Material shown
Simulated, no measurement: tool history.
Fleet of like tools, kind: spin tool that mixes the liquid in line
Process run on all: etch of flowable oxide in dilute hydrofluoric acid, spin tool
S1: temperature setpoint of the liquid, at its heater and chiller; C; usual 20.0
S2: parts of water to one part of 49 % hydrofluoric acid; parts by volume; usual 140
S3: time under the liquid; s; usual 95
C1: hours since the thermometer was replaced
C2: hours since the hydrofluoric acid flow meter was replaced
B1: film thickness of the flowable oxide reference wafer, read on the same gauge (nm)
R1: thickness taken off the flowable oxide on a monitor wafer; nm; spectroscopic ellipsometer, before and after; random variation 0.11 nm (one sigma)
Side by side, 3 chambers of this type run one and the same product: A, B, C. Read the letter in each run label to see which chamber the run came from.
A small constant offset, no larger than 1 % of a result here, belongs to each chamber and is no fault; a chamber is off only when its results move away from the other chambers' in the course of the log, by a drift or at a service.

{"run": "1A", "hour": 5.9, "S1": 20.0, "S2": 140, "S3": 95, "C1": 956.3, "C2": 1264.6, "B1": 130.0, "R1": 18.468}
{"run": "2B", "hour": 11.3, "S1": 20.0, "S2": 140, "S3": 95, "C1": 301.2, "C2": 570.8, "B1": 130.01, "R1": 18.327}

Work order
Nothing should be left out: return all of the records exactly.

Expected answer
Simulated, no measurement: tool history.
Fleet of like tools, kind: spin tool that mixes the liquid in line
Process run on all: etch of flowable oxide in dilute hydrofluoric acid, spin tool
S1: temperature setpoint of the liquid, at its heater and chiller; C; usual 20.0
S2: parts of water to one part of 49 % hydrofluoric acid; parts by volume; usual 140
S3: time under the liquid; s; usual 95
C1: hours since the thermometer was replaced
C2: hours since the hydrofluoric acid flow meter was replaced
B1: film thickness of the flowable oxide reference wafer, read on the same gauge (nm)
R1: thickness taken off the flowable oxide on a monitor wafer; nm; spectroscopic ellipsometer, before and after; random variation 0.11 nm (one sigma)
Side by side, 3 chambers of this type run one and the same product: A, B, C. Read the letter in each run label to see which chamber the run came from.
A small constant offset, no larger than 1 % of a result here, belongs to each chamber and is no fault; a chamber is off only when its results move away from the other chambers' in the course of the log, by a drift or at a service.

{"run": "1A", "hour": 5.9, "S1": 20.0, "S2": 140, "S3": 95, "C1": 956.3, "C2": 1264.6, "B1": 130.0, "R1": 18.468}
{"run": "2B", "hour": 11.3, "S1": 20.0, "S2": 140, "S3": 95, "C1": 301.2, "C2": 570.8, "B1": 130.01, "R1": 18.327}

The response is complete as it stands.